[Extracted information]:
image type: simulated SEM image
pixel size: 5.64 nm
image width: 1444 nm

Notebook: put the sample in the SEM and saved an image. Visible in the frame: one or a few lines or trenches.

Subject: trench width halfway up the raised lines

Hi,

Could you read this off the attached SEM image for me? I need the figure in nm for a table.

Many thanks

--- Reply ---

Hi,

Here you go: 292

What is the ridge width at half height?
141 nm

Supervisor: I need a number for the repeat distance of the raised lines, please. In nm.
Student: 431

[Brief]: Give back the records above exactly, limited to the lines between the one holding "Here you go: 292" and the one holding "Supervisor: I need", inclusive.

[Solution]:
Here you go: 292

What is the ridge width at half height?
141 nm

Supervisor: I need a number for the repeat distance of the raised lines, please. In nm.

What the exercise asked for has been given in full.